__Required action__. Each line below from the one containing "run 1A hour=8.2" through the one containing "run 2B hour=17.6" should be output exactly as it stands, and no other line should appear.

:: Supplied material
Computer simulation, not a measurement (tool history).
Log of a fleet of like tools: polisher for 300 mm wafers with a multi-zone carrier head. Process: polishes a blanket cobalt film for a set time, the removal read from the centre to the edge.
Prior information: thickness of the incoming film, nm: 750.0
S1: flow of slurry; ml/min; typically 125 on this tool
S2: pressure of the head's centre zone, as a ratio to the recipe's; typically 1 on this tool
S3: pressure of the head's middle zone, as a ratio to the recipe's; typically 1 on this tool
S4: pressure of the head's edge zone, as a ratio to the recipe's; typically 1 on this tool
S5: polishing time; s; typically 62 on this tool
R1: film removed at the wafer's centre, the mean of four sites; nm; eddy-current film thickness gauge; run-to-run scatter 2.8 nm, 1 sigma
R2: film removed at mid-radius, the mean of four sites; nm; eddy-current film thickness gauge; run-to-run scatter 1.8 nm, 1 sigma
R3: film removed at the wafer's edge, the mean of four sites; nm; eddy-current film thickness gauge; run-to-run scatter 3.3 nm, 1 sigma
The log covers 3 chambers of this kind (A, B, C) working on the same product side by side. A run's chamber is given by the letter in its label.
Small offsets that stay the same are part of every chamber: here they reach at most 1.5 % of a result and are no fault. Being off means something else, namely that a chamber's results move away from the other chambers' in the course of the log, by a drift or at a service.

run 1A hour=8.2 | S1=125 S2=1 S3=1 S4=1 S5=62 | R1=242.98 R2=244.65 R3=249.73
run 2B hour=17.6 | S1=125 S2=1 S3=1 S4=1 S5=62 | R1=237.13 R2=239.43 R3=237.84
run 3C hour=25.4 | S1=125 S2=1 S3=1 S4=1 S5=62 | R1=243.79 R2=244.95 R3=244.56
::::

__Written solution__.
run 1A hour=8.2 | S1=125 S2=1 S3=1 S4=1 S5=62 | R1=242.98 R2=244.65 R3=249.73
run 2B hour=17.6 | S1=125 S2=1 S3=1 S4=1 S5=62 | R1=237.13 R2=239.43 R3=237.84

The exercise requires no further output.